====== STORED DATA
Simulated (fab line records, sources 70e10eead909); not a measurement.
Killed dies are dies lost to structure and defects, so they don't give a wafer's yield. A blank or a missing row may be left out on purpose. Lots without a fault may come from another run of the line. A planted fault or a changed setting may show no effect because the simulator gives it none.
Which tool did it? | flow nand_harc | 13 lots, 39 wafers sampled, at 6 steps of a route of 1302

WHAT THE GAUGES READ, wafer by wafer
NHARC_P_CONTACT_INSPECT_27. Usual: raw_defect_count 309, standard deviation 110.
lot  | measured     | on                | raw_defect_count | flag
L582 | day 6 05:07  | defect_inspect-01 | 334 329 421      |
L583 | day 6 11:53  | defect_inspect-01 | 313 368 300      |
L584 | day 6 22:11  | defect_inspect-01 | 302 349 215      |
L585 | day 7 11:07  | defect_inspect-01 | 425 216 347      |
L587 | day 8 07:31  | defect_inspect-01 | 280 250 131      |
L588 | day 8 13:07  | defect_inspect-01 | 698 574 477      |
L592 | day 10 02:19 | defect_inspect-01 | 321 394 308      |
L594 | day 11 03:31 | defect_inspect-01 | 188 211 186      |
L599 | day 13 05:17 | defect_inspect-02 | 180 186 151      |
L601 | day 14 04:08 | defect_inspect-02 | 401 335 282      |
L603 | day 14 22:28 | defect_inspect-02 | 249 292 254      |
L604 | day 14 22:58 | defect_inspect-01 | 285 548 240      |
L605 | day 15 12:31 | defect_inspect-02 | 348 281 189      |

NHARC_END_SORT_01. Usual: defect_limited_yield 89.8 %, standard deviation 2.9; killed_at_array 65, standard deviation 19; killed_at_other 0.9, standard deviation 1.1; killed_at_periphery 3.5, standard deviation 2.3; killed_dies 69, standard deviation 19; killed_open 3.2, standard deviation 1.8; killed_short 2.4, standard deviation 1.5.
============

* WORK TASK
Begin with the first line of the data above and, please, print each line exactly until you have printed the line containing "L588 | day 8"; print nothing else.

* YOUR SOLUTION
Simulated (fab line records, sources 70e10eead909); not a measurement.
Killed dies are dies lost to structure and defects, so they don't give a wafer's yield. A blank or a missing row may be left out on purpose. Lots without a fault may come from another run of the line. A planted fault or a changed setting may show no effect because the simulator gives it none.
Which tool did it? | flow nand_harc | 13 lots, 39 wafers sampled, at 6 steps of a route of 1302

WHAT THE GAUGES READ, wafer by wafer
NHARC_P_CONTACT_INSPECT_27. Usual: raw_defect_count 309, standard deviation 110.
lot  | measured     | on                | raw_defect_count | flag
L582 | day 6 05:07  | defect_inspect-01 | 334 329 421      |
L583 | day 6 11:53  | defect_inspect-01 | 313 368 300      |
L584 | day 6 22:11  | defect_inspect-01 | 302 349 215      |
L585 | day 7 11:07  | defect_inspect-01 | 425 216 347      |
L587 | day 8 07:31  | defect_inspect-01 | 280 250 131      |
L588 | day 8 13:07  | defect_inspect-01 | 698 574 477      |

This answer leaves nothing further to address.